☆ ☆ ☆ ☆ ☆ ☆ ☆
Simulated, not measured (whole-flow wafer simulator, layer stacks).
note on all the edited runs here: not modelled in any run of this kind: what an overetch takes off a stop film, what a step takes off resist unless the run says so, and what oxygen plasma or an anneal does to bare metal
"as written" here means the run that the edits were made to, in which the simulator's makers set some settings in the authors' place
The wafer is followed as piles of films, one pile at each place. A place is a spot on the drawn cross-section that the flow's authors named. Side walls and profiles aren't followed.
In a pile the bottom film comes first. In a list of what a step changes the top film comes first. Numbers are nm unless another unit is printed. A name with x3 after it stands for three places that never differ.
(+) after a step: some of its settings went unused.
☆ ☆ ☆ ☆ ☆ ☆ ☆

REQUIREMENT » Output the entire listing above exactly, keeping each line as it is.

RESPONSE AREA »
Simulated, not measured (whole-flow wafer simulator, layer stacks).
note on all the edited runs here: not modelled in any run of this kind: what an overetch takes off a stop film, what a step takes off resist unless the run says so, and what oxygen plasma or an anneal does to bare metal
"as written" here means the run that the edits were made to, in which the simulator's makers set some settings in the authors' place
The wafer is followed as piles of films, one pile at each place. A place is a spot on the drawn cross-section that the flow's authors named. Side walls and profiles aren't followed.
In a pile the bottom film comes first. In a list of what a step changes the top film comes first. Numbers are nm unless another unit is printed. A name with x3 after it stands for three places that never differ.
(+) after a step: some of its settings went unused.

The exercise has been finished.